→ Work request: Only the lines from the top of the material through the line containing "Known at the" should be restated, each one exactly.

• • • • • • •

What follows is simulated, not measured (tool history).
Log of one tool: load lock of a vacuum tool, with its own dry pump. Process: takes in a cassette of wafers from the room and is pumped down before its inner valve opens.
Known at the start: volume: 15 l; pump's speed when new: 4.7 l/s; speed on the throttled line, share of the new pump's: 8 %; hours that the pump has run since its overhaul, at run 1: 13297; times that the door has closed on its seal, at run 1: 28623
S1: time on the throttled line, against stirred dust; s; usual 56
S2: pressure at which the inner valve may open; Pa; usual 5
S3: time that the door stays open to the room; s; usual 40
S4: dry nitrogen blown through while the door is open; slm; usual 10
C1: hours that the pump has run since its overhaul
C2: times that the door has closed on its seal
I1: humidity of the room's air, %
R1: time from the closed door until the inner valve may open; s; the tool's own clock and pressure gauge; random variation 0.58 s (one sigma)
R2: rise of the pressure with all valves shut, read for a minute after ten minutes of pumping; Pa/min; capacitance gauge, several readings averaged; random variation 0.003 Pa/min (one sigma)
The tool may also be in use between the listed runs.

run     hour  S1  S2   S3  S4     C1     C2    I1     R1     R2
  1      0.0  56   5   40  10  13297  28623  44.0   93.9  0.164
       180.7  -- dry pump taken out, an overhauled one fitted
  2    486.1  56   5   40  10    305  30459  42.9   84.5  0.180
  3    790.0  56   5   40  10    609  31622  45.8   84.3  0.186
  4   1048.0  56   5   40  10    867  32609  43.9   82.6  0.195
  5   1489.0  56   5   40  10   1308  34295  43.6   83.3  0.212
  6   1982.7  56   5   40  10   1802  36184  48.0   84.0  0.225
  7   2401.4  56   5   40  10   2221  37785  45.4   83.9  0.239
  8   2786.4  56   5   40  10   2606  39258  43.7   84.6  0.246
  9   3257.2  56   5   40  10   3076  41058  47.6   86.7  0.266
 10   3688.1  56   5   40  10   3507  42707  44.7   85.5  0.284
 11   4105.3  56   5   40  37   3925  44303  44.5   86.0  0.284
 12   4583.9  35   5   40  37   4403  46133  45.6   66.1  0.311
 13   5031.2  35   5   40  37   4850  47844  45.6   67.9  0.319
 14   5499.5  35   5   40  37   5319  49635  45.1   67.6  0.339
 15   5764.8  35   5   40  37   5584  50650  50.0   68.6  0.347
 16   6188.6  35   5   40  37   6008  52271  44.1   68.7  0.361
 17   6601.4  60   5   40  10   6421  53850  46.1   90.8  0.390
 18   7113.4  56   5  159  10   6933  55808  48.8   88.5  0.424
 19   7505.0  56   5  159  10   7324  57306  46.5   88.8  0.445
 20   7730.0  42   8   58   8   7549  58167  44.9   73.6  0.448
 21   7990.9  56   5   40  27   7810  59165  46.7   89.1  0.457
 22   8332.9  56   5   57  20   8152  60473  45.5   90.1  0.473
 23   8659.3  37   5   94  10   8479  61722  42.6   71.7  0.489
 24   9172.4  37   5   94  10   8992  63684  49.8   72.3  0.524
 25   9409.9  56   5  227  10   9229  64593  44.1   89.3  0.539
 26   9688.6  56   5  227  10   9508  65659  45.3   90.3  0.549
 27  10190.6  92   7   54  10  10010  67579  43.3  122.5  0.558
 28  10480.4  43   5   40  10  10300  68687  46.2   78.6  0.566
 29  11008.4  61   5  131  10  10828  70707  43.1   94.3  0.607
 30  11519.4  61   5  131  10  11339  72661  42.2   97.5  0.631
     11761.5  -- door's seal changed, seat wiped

• • • • • • •

→ Written solution:
What follows is simulated, not measured (tool history).
Log of one tool: load lock of a vacuum tool, with its own dry pump. Process: takes in a cassette of wafers from the room and is pumped down before its inner valve opens.
Known at the start: volume: 15 l; pump's speed when new: 4.7 l/s; speed on the throttled line, share of the new pump's: 8 %; hours that the pump has run since its overhaul, at run 1: 13297; times that the door has closed on its seal, at run 1: 28623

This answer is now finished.